########################################

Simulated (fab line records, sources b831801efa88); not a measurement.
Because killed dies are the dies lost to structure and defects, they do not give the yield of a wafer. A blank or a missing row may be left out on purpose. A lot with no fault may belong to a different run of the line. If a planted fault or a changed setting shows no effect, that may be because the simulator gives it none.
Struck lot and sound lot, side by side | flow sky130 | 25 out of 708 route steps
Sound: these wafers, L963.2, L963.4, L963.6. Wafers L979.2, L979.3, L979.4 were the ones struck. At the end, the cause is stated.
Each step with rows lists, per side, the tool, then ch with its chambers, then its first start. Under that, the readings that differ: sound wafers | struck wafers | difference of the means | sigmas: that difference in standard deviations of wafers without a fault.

########################################

— ACTION ITEM —
All records shown above are to be repeated exactly.

— RESPONSE —
Simulated (fab line records, sources b831801efa88); not a measurement.
Because killed dies are the dies lost to structure and defects, they do not give the yield of a wafer. A blank or a missing row may be left out on purpose. A lot with no fault may belong to a different run of the line. If a planted fault or a changed setting shows no effect, that may be because the simulator gives it none.
Struck lot and sound lot, side by side | flow sky130 | 25 out of 708 route steps
Sound: these wafers, L963.2, L963.4, L963.6. Wafers L979.2, L979.3, L979.4 were the ones struck. At the end, the cause is stated.
Each step with rows lists, per side, the tool, then ch with its chambers, then its first start. Under that, the readings that differ: sound wafers | struck wafers | difference of the means | sigmas: that difference in standard deviations of wafers without a fault.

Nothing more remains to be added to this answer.